* _Assigned task_:
Please repeat the records below exactly, from the first line through the line containing "133.7 | 717.83 |", and nothing more.

[Recorded data]

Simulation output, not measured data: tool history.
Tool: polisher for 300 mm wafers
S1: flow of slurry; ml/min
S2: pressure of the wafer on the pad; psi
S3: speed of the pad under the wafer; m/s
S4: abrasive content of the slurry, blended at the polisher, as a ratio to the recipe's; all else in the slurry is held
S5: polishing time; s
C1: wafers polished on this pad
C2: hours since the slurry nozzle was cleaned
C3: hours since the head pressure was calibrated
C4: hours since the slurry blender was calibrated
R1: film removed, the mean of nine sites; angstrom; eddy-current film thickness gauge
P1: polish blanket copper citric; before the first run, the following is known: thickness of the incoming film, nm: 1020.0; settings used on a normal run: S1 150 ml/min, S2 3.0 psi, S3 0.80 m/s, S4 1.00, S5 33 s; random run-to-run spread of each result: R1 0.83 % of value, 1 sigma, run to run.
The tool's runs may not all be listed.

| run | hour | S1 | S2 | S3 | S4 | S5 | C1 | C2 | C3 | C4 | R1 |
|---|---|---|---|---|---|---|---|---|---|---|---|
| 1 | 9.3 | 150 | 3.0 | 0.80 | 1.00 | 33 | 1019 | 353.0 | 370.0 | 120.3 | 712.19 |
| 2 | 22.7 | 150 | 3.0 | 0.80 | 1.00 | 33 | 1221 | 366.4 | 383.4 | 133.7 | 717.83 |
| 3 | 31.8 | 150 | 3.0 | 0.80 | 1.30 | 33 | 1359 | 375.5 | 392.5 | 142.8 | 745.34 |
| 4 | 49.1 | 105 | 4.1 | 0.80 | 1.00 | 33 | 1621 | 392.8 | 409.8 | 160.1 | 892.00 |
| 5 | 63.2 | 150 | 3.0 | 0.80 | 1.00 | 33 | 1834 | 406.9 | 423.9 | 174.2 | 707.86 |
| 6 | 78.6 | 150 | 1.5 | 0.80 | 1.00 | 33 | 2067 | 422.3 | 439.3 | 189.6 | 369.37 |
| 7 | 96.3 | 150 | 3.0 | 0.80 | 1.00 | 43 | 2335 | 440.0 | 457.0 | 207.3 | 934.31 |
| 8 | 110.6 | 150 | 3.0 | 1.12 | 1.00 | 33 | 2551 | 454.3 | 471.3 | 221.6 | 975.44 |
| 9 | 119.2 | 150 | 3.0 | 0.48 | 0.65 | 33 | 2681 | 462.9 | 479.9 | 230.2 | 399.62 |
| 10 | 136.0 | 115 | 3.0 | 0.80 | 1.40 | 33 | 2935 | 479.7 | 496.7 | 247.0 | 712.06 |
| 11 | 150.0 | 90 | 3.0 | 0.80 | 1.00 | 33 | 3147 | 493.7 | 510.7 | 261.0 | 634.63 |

[/Recorded data]

* _Exercise output_:
Simulation output, not measured data: tool history.
Tool: polisher for 300 mm wafers
S1: flow of slurry; ml/min
S2: pressure of the wafer on the pad; psi
S3: speed of the pad under the wafer; m/s
S4: abrasive content of the slurry, blended at the polisher, as a ratio to the recipe's; all else in the slurry is held
S5: polishing time; s
C1: wafers polished on this pad
C2: hours since the slurry nozzle was cleaned
C3: hours since the head pressure was calibrated
C4: hours since the slurry blender was calibrated
R1: film removed, the mean of nine sites; angstrom; eddy-current film thickness gauge
P1: polish blanket copper citric; before the first run, the following is known: thickness of the incoming film, nm: 1020.0; settings used on a normal run: S1 150 ml/min, S2 3.0 psi, S3 0.80 m/s, S4 1.00, S5 33 s; random run-to-run spread of each result: R1 0.83 % of value, 1 sigma, run to run.
The tool's runs may not all be listed.

| run | hour | S1 | S2 | S3 | S4 | S5 | C1 | C2 | C3 | C4 | R1 |
|---|---|---|---|---|---|---|---|---|---|---|---|
| 1 | 9.3 | 150 | 3.0 | 0.80 | 1.00 | 33 | 1019 | 353.0 | 370.0 | 120.3 | 712.19 |
| 2 | 22.7 | 150 | 3.0 | 0.80 | 1.00 | 33 | 1221 | 366.4 | 383.4 | 133.7 | 717.83 |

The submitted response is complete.